▶ TASK ITEM
Please output, without any change, the lines of the material below from the very first through the one with "3. Decide for".

[Opening RECORDED INFORMATION section]

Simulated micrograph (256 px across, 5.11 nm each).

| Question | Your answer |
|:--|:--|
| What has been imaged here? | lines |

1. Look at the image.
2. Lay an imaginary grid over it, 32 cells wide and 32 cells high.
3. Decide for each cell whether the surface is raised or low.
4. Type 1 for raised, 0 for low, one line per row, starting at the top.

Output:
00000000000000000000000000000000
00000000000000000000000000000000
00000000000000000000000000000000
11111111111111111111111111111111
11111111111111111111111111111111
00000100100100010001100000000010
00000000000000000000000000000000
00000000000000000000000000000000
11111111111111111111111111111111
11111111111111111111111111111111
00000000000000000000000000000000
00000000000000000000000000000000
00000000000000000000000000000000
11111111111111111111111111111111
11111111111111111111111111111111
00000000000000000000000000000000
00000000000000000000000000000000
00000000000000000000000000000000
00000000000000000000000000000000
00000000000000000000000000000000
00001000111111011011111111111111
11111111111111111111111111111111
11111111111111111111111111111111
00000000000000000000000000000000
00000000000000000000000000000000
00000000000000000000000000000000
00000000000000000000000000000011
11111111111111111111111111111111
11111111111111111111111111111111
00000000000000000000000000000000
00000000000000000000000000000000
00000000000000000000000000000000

[Closing RECORDED INFORMATION section]

▶ WRITTEN REPLY
Simulated micrograph (256 px across, 5.11 nm each).

| Question | Your answer |
|:--|:--|
| What has been imaged here? | lines |

1. Look at the image.
2. Lay an imaginary grid over it, 32 cells wide and 32 cells high.
3. Decide for each cell whether the surface is raised or low.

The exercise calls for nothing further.